-- Opening Marker --

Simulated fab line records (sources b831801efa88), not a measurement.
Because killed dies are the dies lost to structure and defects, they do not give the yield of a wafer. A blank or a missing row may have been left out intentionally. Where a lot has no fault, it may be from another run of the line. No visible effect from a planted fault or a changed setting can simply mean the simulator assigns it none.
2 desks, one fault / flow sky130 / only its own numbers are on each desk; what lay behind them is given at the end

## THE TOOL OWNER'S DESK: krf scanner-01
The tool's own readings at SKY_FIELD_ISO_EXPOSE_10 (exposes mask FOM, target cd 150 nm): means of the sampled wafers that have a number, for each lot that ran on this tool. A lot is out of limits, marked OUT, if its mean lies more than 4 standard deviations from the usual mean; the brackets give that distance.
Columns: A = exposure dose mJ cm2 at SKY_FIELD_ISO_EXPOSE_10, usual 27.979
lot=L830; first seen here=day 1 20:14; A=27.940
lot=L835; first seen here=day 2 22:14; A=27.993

-- Closing Marker --

◆ **Task item**
Please set down the entire listing once more, exactly as it stands.

◆ **Response box**
Simulated fab line records (sources b831801efa88), not a measurement.
Because killed dies are the dies lost to structure and defects, they do not give the yield of a wafer. A blank or a missing row may have been left out intentionally. Where a lot has no fault, it may be from another run of the line. No visible effect from a planted fault or a changed setting can simply mean the simulator assigns it none.
2 desks, one fault / flow sky130 / only its own numbers are on each desk; what lay behind them is given at the end

## THE TOOL OWNER'S DESK: krf scanner-01
The tool's own readings at SKY_FIELD_ISO_EXPOSE_10 (exposes mask FOM, target cd 150 nm): means of the sampled wafers that have a number, for each lot that ran on this tool. A lot is out of limits, marked OUT, if its mean lies more than 4 standard deviations from the usual mean; the brackets give that distance.
Columns: A = exposure dose mJ cm2 at SKY_FIELD_ISO_EXPOSE_10, usual 27.979
lot=L830; first seen here=day 1 20:14; A=27.940
lot=L835; first seen here=day 2 22:14; A=27.993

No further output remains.